┌─ Raw data

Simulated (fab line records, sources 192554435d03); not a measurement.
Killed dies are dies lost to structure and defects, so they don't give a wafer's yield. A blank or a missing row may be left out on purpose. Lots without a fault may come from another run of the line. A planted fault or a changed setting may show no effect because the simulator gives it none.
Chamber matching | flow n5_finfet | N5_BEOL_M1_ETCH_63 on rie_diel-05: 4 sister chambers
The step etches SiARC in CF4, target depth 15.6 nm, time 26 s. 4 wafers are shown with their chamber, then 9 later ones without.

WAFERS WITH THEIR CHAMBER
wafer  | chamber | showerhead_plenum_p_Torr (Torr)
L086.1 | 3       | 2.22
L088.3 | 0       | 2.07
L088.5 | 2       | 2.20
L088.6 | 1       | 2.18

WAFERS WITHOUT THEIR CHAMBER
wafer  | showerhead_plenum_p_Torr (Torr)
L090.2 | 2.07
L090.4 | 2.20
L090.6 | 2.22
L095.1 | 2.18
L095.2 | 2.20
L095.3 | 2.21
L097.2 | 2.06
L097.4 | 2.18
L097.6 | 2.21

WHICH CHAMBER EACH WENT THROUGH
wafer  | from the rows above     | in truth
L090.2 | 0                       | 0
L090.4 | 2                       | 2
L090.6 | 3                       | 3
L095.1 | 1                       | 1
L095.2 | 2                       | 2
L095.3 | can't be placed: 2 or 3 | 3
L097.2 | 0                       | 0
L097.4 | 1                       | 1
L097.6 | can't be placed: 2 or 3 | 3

└─

[Assignment] Return everything in the records. Keep each line exactly as written.

[Exercise solution]
Simulated (fab line records, sources 192554435d03); not a measurement.
Killed dies are dies lost to structure and defects, so they don't give a wafer's yield. A blank or a missing row may be left out on purpose. Lots without a fault may come from another run of the line. A planted fault or a changed setting may show no effect because the simulator gives it none.
Chamber matching | flow n5_finfet | N5_BEOL_M1_ETCH_63 on rie_diel-05: 4 sister chambers
The step etches SiARC in CF4, target depth 15.6 nm, time 26 s. 4 wafers are shown with their chamber, then 9 later ones without.

WAFERS WITH THEIR CHAMBER
wafer  | chamber | showerhead_plenum_p_Torr (Torr)
L086.1 | 3       | 2.22
L088.3 | 0       | 2.07
L088.5 | 2       | 2.20
L088.6 | 1       | 2.18

WAFERS WITHOUT THEIR CHAMBER
wafer  | showerhead_plenum_p_Torr (Torr)
L090.2 | 2.07
L090.4 | 2.20
L090.6 | 2.22
L095.1 | 2.18
L095.2 | 2.20
L095.3 | 2.21
L097.2 | 2.06
L097.4 | 2.18
L097.6 | 2.21

WHICH CHAMBER EACH WENT THROUGH
wafer  | from the rows above     | in truth
L090.2 | 0                       | 0
L090.4 | 2                       | 2
L090.6 | 3                       | 3
L095.1 | 1                       | 1
L095.2 | 2                       | 2
L095.3 | can't be placed: 2 or 3 | 3
L097.2 | 0                       | 0
L097.4 | 1                       | 1
L097.6 | can't be placed: 2 or 3 | 3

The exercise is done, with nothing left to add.